• _Assignment_:
For this exercise, please reproduce the records below word for word, from the first line through the line with "BEGIN MAP *****".

• _Excerpted records_:
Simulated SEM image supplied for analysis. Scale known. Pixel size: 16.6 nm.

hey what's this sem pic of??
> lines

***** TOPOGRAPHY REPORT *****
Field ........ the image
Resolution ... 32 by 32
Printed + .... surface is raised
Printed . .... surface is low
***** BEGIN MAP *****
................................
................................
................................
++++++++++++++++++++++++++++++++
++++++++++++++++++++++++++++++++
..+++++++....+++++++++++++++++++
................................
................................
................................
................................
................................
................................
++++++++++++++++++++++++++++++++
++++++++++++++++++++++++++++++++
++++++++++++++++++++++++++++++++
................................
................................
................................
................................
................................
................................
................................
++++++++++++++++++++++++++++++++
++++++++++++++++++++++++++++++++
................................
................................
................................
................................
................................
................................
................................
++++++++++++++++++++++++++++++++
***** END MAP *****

• _Written reply_:
Simulated SEM image supplied for analysis. Scale known. Pixel size: 16.6 nm.

hey what's this sem pic of??
> lines

***** TOPOGRAPHY REPORT *****
Field ........ the image
Resolution ... 32 by 32
Printed + .... surface is raised
Printed . .... surface is low
***** BEGIN MAP *****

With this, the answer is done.